---------------
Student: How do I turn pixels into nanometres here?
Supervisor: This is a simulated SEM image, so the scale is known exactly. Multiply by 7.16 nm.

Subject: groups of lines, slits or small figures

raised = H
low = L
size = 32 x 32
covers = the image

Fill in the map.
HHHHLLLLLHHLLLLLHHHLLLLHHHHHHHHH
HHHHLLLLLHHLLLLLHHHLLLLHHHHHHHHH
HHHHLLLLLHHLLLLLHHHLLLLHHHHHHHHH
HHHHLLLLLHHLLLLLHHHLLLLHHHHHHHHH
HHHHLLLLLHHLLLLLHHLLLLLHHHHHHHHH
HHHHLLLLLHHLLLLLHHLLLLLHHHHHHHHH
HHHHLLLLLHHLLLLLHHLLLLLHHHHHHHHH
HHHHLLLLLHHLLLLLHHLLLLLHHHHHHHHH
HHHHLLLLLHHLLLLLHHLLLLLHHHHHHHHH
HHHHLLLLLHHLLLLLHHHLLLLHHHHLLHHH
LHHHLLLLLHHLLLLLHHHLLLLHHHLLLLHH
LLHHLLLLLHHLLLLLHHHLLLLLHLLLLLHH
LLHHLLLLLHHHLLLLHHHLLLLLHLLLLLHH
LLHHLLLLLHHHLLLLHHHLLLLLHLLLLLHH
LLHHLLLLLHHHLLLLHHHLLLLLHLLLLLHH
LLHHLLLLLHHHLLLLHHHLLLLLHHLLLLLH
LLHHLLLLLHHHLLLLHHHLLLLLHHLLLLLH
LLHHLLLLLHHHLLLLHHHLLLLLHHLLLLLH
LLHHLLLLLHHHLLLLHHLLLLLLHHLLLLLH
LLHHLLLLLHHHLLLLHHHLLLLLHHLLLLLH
---------------

_Work order_.
Your job is to restate all of the data word for word.

_Result_.
Student: How do I turn pixels into nanometres here?
Supervisor: This is a simulated SEM image, so the scale is known exactly. Multiply by 7.16 nm.

Subject: groups of lines, slits or small figures

raised = H
low = L
size = 32 x 32
covers = the image

Fill in the map.
HHHHLLLLLHHLLLLLHHHLLLLHHHHHHHHH
HHHHLLLLLHHLLLLLHHHLLLLHHHHHHHHH
HHHHLLLLLHHLLLLLHHHLLLLHHHHHHHHH
HHHHLLLLLHHLLLLLHHHLLLLHHHHHHHHH
HHHHLLLLLHHLLLLLHHLLLLLHHHHHHHHH
HHHHLLLLLHHLLLLLHHLLLLLHHHHHHHHH
HHHHLLLLLHHLLLLLHHLLLLLHHHHHHHHH
HHHHLLLLLHHLLLLLHHLLLLLHHHHHHHHH
HHHHLLLLLHHLLLLLHHLLLLLHHHHHHHHH
HHHHLLLLLHHLLLLLHHHLLLLHHHHLLHHH
LHHHLLLLLHHLLLLLHHHLLLLHHHLLLLHH
LLHHLLLLLHHLLLLLHHHLLLLLHLLLLLHH
LLHHLLLLLHHHLLLLHHHLLLLLHLLLLLHH
LLHHLLLLLHHHLLLLHHHLLLLLHLLLLLHH
LLHHLLLLLHHHLLLLHHHLLLLLHLLLLLHH
LLHHLLLLLHHHLLLLHHHLLLLLHHLLLLLH
LLHHLLLLLHHHLLLLHHHLLLLLHHLLLLLH
LLHHLLLLLHHHLLLLHHHLLLLLHHLLLLLH
LLHHLLLLLHHHLLLLHHLLLLLLHHLLLLLH
LLHHLLLLLHHHLLLLHHHLLLLLHHLLLLLH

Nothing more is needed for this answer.